== Segment start ==

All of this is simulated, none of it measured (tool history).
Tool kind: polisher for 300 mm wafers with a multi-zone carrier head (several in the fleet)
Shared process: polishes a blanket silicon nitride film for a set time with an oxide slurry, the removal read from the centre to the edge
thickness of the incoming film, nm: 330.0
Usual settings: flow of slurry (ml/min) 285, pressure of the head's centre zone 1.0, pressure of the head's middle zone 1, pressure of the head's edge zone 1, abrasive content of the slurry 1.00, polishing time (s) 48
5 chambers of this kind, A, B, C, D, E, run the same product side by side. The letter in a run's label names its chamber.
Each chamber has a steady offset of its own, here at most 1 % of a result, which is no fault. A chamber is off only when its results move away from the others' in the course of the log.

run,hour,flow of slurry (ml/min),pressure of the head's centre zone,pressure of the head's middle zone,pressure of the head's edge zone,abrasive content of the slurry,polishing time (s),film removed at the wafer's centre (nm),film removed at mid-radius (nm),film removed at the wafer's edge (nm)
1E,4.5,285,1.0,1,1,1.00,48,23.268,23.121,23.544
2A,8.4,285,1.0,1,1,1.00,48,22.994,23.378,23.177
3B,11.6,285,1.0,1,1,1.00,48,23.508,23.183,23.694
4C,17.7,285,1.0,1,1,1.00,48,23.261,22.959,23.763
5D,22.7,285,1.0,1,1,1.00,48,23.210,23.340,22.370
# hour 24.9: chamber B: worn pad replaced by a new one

== Segment end ==

Please return every line from the first one in the records above down to the line containing "4C,17.7,285,1.0,1,1,1.00,48,23.261,22.959,23.763", including both, exactly as written and nothing more.

Result –
All of this is simulated, none of it measured (tool history).
Tool kind: polisher for 300 mm wafers with a multi-zone carrier head (several in the fleet)
Shared process: polishes a blanket silicon nitride film for a set time with an oxide slurry, the removal read from the centre to the edge
thickness of the incoming film, nm: 330.0
Usual settings: flow of slurry (ml/min) 285, pressure of the head's centre zone 1.0, pressure of the head's middle zone 1, pressure of the head's edge zone 1, abrasive content of the slurry 1.00, polishing time (s) 48
5 chambers of this kind, A, B, C, D, E, run the same product side by side. The letter in a run's label names its chamber.
Each chamber has a steady offset of its own, here at most 1 % of a result, which is no fault. A chamber is off only when its results move away from the others' in the course of the log.

run,hour,flow of slurry (ml/min),pressure of the head's centre zone,pressure of the head's middle zone,pressure of the head's edge zone,abrasive content of the slurry,polishing time (s),film removed at the wafer's centre (nm),film removed at mid-radius (nm),film removed at the wafer's edge (nm)
1E,4.5,285,1.0,1,1,1.00,48,23.268,23.121,23.544
2A,8.4,285,1.0,1,1,1.00,48,22.994,23.378,23.177
3B,11.6,285,1.0,1,1,1.00,48,23.508,23.183,23.694
4C,17.7,285,1.0,1,1,1.00,48,23.261,22.959,23.763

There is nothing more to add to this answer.